• REQUIREMENT: Among the lines of data below, reproduce only those from the one with "Tool: dual-frequency dielectric etcher" through the one with "# day 10.992: bias power generator calibrated", exactly as they stand, both ends included.

━━━

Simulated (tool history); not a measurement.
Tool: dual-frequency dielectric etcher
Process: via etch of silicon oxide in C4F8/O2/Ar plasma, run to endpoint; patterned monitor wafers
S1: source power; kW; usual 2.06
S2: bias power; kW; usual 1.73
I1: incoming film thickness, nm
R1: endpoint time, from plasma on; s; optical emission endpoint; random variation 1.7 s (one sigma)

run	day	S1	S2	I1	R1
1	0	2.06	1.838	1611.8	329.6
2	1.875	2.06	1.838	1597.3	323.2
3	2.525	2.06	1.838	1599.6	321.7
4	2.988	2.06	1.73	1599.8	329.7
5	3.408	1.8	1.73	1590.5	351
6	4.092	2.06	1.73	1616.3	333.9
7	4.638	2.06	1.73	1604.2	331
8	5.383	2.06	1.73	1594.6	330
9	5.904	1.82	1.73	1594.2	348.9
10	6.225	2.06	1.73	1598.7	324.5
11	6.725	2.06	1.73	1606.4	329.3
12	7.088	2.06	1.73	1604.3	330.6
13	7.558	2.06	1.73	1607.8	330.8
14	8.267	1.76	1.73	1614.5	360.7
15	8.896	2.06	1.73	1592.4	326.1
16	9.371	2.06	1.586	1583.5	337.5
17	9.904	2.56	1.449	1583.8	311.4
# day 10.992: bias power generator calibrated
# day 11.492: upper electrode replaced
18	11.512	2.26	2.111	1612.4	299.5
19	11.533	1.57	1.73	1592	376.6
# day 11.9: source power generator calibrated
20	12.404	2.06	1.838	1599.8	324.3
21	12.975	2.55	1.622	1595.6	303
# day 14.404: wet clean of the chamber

━━━

• PROBLEM SOLUTION:
Tool: dual-frequency dielectric etcher
Process: via etch of silicon oxide in C4F8/O2/Ar plasma, run to endpoint; patterned monitor wafers
S1: source power; kW; usual 2.06
S2: bias power; kW; usual 1.73
I1: incoming film thickness, nm
R1: endpoint time, from plasma on; s; optical emission endpoint; random variation 1.7 s (one sigma)

run	day	S1	S2	I1	R1
1	0	2.06	1.838	1611.8	329.6
2	1.875	2.06	1.838	1597.3	323.2
3	2.525	2.06	1.838	1599.6	321.7
4	2.988	2.06	1.73	1599.8	329.7
5	3.408	1.8	1.73	1590.5	351
6	4.092	2.06	1.73	1616.3	333.9
7	4.638	2.06	1.73	1604.2	331
8	5.383	2.06	1.73	1594.6	330
9	5.904	1.82	1.73	1594.2	348.9
10	6.225	2.06	1.73	1598.7	324.5
11	6.725	2.06	1.73	1606.4	329.3
12	7.088	2.06	1.73	1604.3	330.6
13	7.558	2.06	1.73	1607.8	330.8
14	8.267	1.76	1.73	1614.5	360.7
15	8.896	2.06	1.73	1592.4	326.1
16	9.371	2.06	1.586	1583.5	337.5
17	9.904	2.56	1.449	1583.8	311.4
# day 10.992: bias power generator calibrated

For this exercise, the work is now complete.